Recorded information>
● ● ●

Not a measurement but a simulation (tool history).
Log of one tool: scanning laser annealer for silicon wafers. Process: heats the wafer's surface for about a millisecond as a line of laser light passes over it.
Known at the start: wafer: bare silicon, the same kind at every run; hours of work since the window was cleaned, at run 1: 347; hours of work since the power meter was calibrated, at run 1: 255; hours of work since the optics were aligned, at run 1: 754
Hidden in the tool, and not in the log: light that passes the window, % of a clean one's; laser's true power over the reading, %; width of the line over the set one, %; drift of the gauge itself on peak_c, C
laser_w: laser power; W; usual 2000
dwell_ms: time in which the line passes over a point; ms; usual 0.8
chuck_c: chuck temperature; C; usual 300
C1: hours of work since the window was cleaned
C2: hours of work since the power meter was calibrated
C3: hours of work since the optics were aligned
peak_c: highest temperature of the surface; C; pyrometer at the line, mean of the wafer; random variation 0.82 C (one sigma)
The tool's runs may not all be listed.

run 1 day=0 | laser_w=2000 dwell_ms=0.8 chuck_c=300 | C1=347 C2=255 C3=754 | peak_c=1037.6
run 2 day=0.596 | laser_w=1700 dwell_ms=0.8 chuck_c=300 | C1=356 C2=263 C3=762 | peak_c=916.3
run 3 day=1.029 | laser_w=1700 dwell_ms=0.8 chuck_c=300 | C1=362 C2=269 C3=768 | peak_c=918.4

● ● ●

Task item>
Provide all the records again, word for word.

Reply>
Not a measurement but a simulation (tool history).
Log of one tool: scanning laser annealer for silicon wafers. Process: heats the wafer's surface for about a millisecond as a line of laser light passes over it.
Known at the start: wafer: bare silicon, the same kind at every run; hours of work since the window was cleaned, at run 1: 347; hours of work since the power meter was calibrated, at run 1: 255; hours of work since the optics were aligned, at run 1: 754
Hidden in the tool, and not in the log: light that passes the window, % of a clean one's; laser's true power over the reading, %; width of the line over the set one, %; drift of the gauge itself on peak_c, C
laser_w: laser power; W; usual 2000
dwell_ms: time in which the line passes over a point; ms; usual 0.8
chuck_c: chuck temperature; C; usual 300
C1: hours of work since the window was cleaned
C2: hours of work since the power meter was calibrated
C3: hours of work since the optics were aligned
peak_c: highest temperature of the surface; C; pyrometer at the line, mean of the wafer; random variation 0.82 C (one sigma)
The tool's runs may not all be listed.

run 1 day=0 | laser_w=2000 dwell_ms=0.8 chuck_c=300 | C1=347 C2=255 C3=754 | peak_c=1037.6
run 2 day=0.596 | laser_w=1700 dwell_ms=0.8 chuck_c=300 | C1=356 C2=263 C3=762 | peak_c=916.3
run 3 day=1.029 | laser_w=1700 dwell_ms=0.8 chuck_c=300 | C1=362 C2=269 C3=768 | peak_c=918.4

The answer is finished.